-=-=-
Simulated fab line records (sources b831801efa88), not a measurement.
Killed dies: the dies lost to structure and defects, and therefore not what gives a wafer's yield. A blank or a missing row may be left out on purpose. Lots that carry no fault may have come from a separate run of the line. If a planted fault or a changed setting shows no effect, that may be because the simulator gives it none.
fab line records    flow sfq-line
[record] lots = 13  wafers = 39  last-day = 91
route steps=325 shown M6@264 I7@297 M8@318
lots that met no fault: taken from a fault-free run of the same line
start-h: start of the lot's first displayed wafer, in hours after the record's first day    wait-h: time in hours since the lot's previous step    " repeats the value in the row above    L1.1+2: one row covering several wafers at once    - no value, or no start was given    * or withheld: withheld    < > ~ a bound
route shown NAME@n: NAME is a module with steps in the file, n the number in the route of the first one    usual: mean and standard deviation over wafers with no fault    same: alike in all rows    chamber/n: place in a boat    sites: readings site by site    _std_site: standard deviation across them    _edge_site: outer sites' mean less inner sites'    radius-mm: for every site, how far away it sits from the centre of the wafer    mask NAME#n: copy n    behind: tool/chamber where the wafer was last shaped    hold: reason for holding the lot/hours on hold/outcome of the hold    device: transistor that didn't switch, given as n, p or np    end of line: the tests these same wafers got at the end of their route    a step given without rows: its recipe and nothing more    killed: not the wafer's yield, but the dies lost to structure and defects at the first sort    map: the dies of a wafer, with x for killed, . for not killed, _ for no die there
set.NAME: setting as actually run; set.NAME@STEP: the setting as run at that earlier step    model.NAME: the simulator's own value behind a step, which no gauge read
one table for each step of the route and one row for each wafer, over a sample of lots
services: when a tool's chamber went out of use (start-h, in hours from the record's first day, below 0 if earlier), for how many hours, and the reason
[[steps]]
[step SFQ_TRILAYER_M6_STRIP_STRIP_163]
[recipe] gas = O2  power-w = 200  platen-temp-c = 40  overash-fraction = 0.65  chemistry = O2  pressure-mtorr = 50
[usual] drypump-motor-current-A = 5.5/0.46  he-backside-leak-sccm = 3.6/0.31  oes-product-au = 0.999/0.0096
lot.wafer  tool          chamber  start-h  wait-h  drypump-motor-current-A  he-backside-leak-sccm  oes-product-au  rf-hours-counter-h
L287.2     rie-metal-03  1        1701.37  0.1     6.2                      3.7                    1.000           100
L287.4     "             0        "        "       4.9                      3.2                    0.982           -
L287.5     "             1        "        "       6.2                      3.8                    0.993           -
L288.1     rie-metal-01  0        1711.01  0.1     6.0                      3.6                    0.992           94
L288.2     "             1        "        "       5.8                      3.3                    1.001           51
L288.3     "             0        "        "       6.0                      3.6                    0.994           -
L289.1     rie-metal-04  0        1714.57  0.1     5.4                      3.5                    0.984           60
-=-=-

◆ REQUIRED ACTION:
The reply should hold only the lines from the first line of the listing above through the line with "start-h: start of", each copied exactly.

◆ EXPECTED ANSWER:
Simulated fab line records (sources b831801efa88), not a measurement.
Killed dies: the dies lost to structure and defects, and therefore not what gives a wafer's yield. A blank or a missing row may be left out on purpose. Lots that carry no fault may have come from a separate run of the line. If a planted fault or a changed setting shows no effect, that may be because the simulator gives it none.
fab line records    flow sfq-line
[record] lots = 13  wafers = 39  last-day = 91
route steps=325 shown M6@264 I7@297 M8@318
lots that met no fault: taken from a fault-free run of the same line
start-h: start of the lot's first displayed wafer, in hours after the record's first day    wait-h: time in hours since the lot's previous step    " repeats the value in the row above    L1.1+2: one row covering several wafers at once    - no value, or no start was given    * or withheld: withheld    < > ~ a bound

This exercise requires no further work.